[Brief] Every entry needs to be duplicated exactly.

[Data]
☆ ☆ ☆ ☆
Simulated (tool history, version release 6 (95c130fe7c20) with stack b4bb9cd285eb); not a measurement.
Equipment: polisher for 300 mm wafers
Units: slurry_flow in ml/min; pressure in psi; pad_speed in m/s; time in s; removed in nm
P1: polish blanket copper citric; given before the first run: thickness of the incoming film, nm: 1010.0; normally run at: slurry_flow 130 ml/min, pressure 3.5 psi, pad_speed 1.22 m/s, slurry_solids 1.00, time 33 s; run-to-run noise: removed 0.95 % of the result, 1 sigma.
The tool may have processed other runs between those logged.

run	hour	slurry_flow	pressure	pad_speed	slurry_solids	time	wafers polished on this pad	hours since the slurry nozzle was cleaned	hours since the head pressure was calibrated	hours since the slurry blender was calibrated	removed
☆ ☆ ☆ ☆

[Task result]
Simulated (tool history, version release 6 (95c130fe7c20) with stack b4bb9cd285eb); not a measurement.
Equipment: polisher for 300 mm wafers
Units: slurry_flow in ml/min; pressure in psi; pad_speed in m/s; time in s; removed in nm
P1: polish blanket copper citric; given before the first run: thickness of the incoming film, nm: 1010.0; normally run at: slurry_flow 130 ml/min, pressure 3.5 psi, pad_speed 1.22 m/s, slurry_solids 1.00, time 33 s; run-to-run noise: removed 0.95 % of the result, 1 sigma.
The tool may have processed other runs between those logged.

run	hour	slurry_flow	pressure	pad_speed	slurry_solids	time	wafers polished on this pad	hours since the slurry nozzle was cleaned	hours since the head pressure was calibrated	hours since the slurry blender was calibrated	removed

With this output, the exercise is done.